Required action: Copy the records below word for word, leaving out nothing.

Material supplied:
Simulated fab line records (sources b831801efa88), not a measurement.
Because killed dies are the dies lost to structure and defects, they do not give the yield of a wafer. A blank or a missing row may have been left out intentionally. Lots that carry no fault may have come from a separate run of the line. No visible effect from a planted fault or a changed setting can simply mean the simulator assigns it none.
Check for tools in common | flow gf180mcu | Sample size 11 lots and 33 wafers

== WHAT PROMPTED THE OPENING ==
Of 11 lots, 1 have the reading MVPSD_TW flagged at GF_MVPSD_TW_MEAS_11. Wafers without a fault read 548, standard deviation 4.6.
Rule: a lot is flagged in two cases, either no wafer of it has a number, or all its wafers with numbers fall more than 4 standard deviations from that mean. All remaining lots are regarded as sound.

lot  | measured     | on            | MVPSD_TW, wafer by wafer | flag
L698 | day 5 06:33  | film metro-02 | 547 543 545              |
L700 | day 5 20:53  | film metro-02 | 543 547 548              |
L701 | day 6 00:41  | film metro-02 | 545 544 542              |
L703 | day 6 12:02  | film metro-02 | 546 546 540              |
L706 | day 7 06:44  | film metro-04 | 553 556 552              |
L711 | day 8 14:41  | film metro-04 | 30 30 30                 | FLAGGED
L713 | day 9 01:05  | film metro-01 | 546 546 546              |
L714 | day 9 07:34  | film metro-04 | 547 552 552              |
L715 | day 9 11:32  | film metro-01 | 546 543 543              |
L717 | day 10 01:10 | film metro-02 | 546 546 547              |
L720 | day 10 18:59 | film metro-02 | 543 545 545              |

Result:
Simulated fab line records (sources b831801efa88), not a measurement.
Because killed dies are the dies lost to structure and defects, they do not give the yield of a wafer. A blank or a missing row may have been left out intentionally. Lots that carry no fault may have come from a separate run of the line. No visible effect from a planted fault or a changed setting can simply mean the simulator assigns it none.
Check for tools in common | flow gf180mcu | Sample size 11 lots and 33 wafers

== WHAT PROMPTED THE OPENING ==
Of 11 lots, 1 have the reading MVPSD_TW flagged at GF_MVPSD_TW_MEAS_11. Wafers without a fault read 548, standard deviation 4.6.
Rule: a lot is flagged in two cases, either no wafer of it has a number, or all its wafers with numbers fall more than 4 standard deviations from that mean. All remaining lots are regarded as sound.

lot  | measured     | on            | MVPSD_TW, wafer by wafer | flag
L698 | day 5 06:33  | film metro-02 | 547 543 545              |
L700 | day 5 20:53  | film metro-02 | 543 547 548              |
L701 | day 6 00:41  | film metro-02 | 545 544 542              |
L703 | day 6 12:02  | film metro-02 | 546 546 540              |
L706 | day 7 06:44  | film metro-04 | 553 556 552              |
L711 | day 8 14:41  | film metro-04 | 30 30 30                 | FLAGGED
L713 | day 9 01:05  | film metro-01 | 546 546 546              |
L714 | day 9 07:34  | film metro-04 | 547 552 552              |
L715 | day 9 11:32  | film metro-01 | 546 543 543              |
L717 | day 10 01:10 | film metro-02 | 546 546 547              |
L720 | day 10 18:59 | film metro-02 | 543 545 545              |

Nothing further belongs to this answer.